→ DATA:
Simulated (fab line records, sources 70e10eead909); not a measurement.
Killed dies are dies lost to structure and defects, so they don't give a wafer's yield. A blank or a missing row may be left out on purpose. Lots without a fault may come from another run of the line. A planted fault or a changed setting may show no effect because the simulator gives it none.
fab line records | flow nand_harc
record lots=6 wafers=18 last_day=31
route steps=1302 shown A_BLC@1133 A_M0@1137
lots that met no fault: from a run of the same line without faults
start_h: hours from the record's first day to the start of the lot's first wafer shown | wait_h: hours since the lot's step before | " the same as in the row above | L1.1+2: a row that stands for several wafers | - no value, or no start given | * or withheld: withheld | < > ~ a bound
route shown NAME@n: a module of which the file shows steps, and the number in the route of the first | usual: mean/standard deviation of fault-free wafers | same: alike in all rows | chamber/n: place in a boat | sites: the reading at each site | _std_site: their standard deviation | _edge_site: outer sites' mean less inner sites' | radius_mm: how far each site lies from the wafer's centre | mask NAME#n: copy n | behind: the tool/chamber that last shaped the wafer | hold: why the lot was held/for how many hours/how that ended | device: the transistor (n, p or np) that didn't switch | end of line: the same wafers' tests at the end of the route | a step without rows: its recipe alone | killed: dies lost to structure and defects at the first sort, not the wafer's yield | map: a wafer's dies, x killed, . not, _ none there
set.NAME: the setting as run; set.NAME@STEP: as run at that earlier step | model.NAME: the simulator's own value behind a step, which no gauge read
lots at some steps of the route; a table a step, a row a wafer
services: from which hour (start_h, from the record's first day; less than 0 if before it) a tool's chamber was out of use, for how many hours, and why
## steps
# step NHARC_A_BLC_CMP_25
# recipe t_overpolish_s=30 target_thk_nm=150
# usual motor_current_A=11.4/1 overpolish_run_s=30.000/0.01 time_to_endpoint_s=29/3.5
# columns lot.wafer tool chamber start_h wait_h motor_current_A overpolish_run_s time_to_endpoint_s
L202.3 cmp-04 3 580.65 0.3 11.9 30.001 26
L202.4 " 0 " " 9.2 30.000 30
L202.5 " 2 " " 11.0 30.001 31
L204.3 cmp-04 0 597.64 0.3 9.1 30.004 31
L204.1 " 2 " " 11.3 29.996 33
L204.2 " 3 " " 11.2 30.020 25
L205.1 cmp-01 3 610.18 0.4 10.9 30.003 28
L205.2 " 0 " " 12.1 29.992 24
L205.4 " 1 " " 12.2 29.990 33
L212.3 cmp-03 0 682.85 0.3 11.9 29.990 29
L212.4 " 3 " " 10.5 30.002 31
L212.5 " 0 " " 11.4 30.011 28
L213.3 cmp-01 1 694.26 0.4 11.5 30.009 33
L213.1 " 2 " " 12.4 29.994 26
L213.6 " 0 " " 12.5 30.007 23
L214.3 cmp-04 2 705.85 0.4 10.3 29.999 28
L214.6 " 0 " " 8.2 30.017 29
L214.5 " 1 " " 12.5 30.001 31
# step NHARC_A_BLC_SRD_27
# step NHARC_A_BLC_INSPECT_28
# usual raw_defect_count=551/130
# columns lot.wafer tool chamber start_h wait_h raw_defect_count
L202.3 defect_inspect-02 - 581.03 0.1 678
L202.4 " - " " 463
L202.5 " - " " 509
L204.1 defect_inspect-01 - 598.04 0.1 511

→ BRIEF:
Beginning with the very first line of the records above, please retype each line through the one that has "start_h: hours from", and add nothing.

→ SOLUTION:
Simulated (fab line records, sources 70e10eead909); not a measurement.
Killed dies are dies lost to structure and defects, so they don't give a wafer's yield. A blank or a missing row may be left out on purpose. Lots without a fault may come from another run of the line. A planted fault or a changed setting may show no effect because the simulator gives it none.
fab line records | flow nand_harc
record lots=6 wafers=18 last_day=31
route steps=1302 shown A_BLC@1133 A_M0@1137
lots that met no fault: from a run of the same line without faults
start_h: hours from the record's first day to the start of the lot's first wafer shown | wait_h: hours since the lot's step before | " the same as in the row above | L1.1+2: a row that stands for several wafers | - no value, or no start given | * or withheld: withheld | < > ~ a bound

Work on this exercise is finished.